Each line from the first down to the one containing "A pile is written" should be returned exactly as it appears below.

Data provided:
▬▬▬▬▬▬
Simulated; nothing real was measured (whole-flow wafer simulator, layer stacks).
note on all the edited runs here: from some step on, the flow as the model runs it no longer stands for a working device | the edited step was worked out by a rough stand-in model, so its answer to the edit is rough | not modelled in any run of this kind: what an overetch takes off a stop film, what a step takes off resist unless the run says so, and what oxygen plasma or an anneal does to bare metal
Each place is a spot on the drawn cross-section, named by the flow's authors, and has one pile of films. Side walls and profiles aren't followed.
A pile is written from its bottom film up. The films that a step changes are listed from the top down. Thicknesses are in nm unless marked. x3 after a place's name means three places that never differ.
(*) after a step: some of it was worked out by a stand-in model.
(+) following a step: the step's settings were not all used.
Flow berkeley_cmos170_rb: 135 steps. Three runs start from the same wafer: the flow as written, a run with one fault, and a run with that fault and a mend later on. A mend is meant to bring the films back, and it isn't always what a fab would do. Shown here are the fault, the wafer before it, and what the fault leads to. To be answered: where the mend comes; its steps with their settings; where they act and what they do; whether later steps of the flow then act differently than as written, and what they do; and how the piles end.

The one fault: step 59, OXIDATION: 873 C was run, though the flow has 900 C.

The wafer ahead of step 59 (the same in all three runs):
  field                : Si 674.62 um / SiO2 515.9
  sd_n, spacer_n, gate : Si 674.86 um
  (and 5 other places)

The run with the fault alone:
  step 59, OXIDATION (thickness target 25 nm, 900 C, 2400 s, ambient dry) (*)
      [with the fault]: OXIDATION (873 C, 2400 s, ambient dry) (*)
▬▬▬▬▬▬

Written solution:
Simulated; nothing real was measured (whole-flow wafer simulator, layer stacks).
note on all the edited runs here: from some step on, the flow as the model runs it no longer stands for a working device | the edited step was worked out by a rough stand-in model, so its answer to the edit is rough | not modelled in any run of this kind: what an overetch takes off a stop film, what a step takes off resist unless the run says so, and what oxygen plasma or an anneal does to bare metal
Each place is a spot on the drawn cross-section, named by the flow's authors, and has one pile of films. Side walls and profiles aren't followed.
A pile is written from its bottom film up. The films that a step changes are listed from the top down. Thicknesses are in nm unless marked. x3 after a place's name means three places that never differ.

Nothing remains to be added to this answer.